Beginning at the top of the listing, repeat each line exactly until the line with "B1: film thickness" has been repeated too.

=== Section Start ===
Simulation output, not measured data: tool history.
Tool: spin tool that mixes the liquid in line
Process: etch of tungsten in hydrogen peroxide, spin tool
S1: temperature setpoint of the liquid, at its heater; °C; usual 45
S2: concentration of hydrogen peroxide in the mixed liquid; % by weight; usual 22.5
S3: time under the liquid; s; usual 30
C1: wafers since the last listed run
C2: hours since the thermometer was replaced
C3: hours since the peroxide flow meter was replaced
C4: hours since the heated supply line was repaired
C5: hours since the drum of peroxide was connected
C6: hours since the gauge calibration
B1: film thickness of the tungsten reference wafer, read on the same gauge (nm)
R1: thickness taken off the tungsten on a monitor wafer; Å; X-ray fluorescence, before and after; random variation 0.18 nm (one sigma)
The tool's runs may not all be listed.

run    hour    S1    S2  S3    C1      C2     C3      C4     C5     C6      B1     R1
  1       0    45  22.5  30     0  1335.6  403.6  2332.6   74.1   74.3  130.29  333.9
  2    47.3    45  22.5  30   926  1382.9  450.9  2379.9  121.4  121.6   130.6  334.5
=== Section End ===

EXERCISE SOLUTION:
Simulation output, not measured data: tool history.
Tool: spin tool that mixes the liquid in line
Process: etch of tungsten in hydrogen peroxide, spin tool
S1: temperature setpoint of the liquid, at its heater; °C; usual 45
S2: concentration of hydrogen peroxide in the mixed liquid; % by weight; usual 22.5
S3: time under the liquid; s; usual 30
C1: wafers since the last listed run
C2: hours since the thermometer was replaced
C3: hours since the peroxide flow meter was replaced
C4: hours since the heated supply line was repaired
C5: hours since the drum of peroxide was connected
C6: hours since the gauge calibration
B1: film thickness of the tungsten reference wafer, read on the same gauge (nm)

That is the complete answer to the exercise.